**Work instruction**.
Please copy out the entries below exactly, beginning with the line that contains "UDDDDUUUUDDDDUUUUDDDDDUDDDDDDDDD" and ending with the line that contains "UUDDDUUUUUDDDUUUUUDDDDUUUUDDDDUU", and include nothing outside that span.

**Records supplied**.
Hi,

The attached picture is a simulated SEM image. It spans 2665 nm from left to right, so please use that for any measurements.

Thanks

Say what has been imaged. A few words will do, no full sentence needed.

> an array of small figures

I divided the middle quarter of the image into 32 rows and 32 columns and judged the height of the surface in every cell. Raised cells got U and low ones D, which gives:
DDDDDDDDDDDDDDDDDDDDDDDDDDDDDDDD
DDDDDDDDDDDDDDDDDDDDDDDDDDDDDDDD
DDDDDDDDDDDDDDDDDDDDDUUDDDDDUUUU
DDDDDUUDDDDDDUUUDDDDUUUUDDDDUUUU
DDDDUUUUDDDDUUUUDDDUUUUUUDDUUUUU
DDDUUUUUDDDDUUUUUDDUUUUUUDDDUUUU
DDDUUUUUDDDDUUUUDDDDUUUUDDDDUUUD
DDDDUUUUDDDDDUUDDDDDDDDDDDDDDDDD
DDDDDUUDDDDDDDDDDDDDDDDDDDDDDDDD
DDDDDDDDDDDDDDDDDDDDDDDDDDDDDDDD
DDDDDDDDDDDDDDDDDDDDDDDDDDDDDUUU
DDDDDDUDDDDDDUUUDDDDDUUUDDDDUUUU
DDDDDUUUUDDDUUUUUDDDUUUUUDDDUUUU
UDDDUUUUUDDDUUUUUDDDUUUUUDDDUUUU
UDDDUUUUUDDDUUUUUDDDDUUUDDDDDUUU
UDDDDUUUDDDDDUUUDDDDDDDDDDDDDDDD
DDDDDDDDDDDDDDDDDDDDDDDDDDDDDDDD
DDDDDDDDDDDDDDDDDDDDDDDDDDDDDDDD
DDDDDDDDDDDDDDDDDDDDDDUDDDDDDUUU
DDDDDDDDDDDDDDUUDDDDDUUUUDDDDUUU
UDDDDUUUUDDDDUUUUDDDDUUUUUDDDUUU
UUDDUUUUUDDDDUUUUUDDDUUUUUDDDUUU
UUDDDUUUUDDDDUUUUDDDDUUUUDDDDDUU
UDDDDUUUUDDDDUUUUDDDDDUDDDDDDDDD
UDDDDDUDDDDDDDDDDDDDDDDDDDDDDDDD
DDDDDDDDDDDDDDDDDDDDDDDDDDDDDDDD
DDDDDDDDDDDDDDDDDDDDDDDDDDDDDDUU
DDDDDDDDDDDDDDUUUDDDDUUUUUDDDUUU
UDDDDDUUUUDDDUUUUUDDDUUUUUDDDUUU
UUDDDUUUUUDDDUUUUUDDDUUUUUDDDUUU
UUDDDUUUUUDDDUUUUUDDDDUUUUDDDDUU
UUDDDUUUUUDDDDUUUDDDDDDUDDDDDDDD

**Task response**.
UDDDDUUUUDDDDUUUUDDDDDUDDDDDDDDD
UDDDDDUDDDDDDDDDDDDDDDDDDDDDDDDD
DDDDDDDDDDDDDDDDDDDDDDDDDDDDDDDD
DDDDDDDDDDDDDDDDDDDDDDDDDDDDDDUU
DDDDDDDDDDDDDDUUUDDDDUUUUUDDDUUU
UDDDDDUUUUDDDUUUUUDDDUUUUUDDDUUU
UUDDDUUUUUDDDUUUUUDDDUUUUUDDDUUU
UUDDDUUUUUDDDUUUUUDDDDUUUUDDDDUU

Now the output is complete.